▶ [Assignment]: Every line of the listing must be repeated in the answer without alteration.

▶ [Records provided]:
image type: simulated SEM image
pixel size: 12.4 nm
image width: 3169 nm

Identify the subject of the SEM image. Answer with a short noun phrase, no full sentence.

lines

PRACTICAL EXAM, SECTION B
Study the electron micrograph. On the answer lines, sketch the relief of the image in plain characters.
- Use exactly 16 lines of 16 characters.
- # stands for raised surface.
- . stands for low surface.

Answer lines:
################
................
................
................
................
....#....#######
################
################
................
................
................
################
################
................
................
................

▶ [Answer space]:
image type: simulated SEM image
pixel size: 12.4 nm
image width: 3169 nm

Identify the subject of the SEM image. Answer with a short noun phrase, no full sentence.

lines

PRACTICAL EXAM, SECTION B
Study the electron micrograph. On the answer lines, sketch the relief of the image in plain characters.
- Use exactly 16 lines of 16 characters.
- # stands for raised surface.
- . stands for low surface.

Answer lines:
################
................
................
................
................
....#....#######
################
################
................
................
................
################
################
................
................
................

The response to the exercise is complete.